> _ASSIGNMENT_: Look through the listing below and write out exactly the lines from the line with "- a simulated SEM image" to the line with "Back: a regular array of raised bodies", both included, and no others.

★ ★ ★ ★ ★ ★ ★
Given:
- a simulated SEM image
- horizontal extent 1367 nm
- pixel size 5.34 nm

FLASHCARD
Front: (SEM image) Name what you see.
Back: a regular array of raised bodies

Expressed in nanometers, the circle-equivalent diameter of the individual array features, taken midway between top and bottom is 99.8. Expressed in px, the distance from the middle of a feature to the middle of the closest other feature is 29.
★ ★ ★ ★ ★ ★ ★

> _EXERCISE RESPONSE_:
- a simulated SEM image
- horizontal extent 1367 nm
- pixel size 5.34 nm

FLASHCARD
Front: (SEM image) Name what you see.
Back: a regular array of raised bodies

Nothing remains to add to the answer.